### Required action
The stretch from the line with "Its process: reads" through the line with "Before the first" in the records below: write it out exactly, and nothing else.

### Information shown
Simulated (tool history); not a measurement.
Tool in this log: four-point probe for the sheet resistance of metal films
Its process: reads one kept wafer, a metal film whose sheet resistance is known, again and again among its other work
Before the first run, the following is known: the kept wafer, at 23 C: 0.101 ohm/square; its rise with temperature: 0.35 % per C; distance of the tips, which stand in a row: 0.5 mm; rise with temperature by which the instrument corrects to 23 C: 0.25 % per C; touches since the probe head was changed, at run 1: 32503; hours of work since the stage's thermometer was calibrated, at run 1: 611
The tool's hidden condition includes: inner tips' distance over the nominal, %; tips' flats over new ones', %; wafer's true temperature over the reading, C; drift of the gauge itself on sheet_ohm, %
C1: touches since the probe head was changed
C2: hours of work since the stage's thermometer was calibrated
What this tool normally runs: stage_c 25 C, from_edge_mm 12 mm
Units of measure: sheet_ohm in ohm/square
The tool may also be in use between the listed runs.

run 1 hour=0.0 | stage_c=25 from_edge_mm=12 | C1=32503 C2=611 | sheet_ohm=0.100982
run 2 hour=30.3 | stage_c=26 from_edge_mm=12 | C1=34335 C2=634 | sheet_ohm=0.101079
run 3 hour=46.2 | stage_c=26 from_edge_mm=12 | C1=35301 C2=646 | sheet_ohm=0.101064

### Your solution
Its process: reads one kept wafer, a metal film whose sheet resistance is known, again and again among its other work
Before the first run, the following is known: the kept wafer, at 23 C: 0.101 ohm/square; its rise with temperature: 0.35 % per C; distance of the tips, which stand in a row: 0.5 mm; rise with temperature by which the instrument corrects to 23 C: 0.25 % per C; touches since the probe head was changed, at run 1: 32503; hours of work since the stage's thermometer was calibrated, at run 1: 611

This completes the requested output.